Requirement: Output each line of the data word for word, from the first through the line that holds "(+) after a", and leave off whatever follows.

Given entries:
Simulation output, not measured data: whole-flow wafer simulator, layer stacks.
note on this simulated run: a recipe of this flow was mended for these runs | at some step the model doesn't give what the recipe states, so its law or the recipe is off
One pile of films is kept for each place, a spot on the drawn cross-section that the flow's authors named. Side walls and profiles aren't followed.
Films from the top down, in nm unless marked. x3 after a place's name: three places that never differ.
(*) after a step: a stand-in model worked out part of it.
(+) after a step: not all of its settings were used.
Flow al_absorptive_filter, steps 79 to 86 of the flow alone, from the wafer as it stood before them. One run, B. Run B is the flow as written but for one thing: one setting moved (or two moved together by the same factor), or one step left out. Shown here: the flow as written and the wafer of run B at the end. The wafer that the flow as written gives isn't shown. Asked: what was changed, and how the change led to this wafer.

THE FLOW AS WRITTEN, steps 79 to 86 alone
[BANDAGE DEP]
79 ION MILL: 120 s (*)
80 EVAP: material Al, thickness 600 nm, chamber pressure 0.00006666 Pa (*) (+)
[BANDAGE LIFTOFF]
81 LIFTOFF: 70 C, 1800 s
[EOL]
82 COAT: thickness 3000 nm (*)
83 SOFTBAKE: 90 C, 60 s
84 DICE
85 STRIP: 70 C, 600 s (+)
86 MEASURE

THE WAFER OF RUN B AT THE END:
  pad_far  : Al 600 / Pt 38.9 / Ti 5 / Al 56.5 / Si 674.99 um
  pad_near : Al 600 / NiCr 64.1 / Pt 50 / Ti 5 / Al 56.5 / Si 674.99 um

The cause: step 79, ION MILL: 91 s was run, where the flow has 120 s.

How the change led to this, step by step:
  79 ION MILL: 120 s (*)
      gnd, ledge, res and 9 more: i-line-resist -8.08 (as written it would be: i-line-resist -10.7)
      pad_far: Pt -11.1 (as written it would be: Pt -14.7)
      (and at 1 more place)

Your response:
Simulation output, not measured data: whole-flow wafer simulator, layer stacks.
note on this simulated run: a recipe of this flow was mended for these runs | at some step the model doesn't give what the recipe states, so its law or the recipe is off
One pile of films is kept for each place, a spot on the drawn cross-section that the flow's authors named. Side walls and profiles aren't followed.
Films from the top down, in nm unless marked. x3 after a place's name: three places that never differ.
(*) after a step: a stand-in model worked out part of it.
(+) after a step: not all of its settings were used.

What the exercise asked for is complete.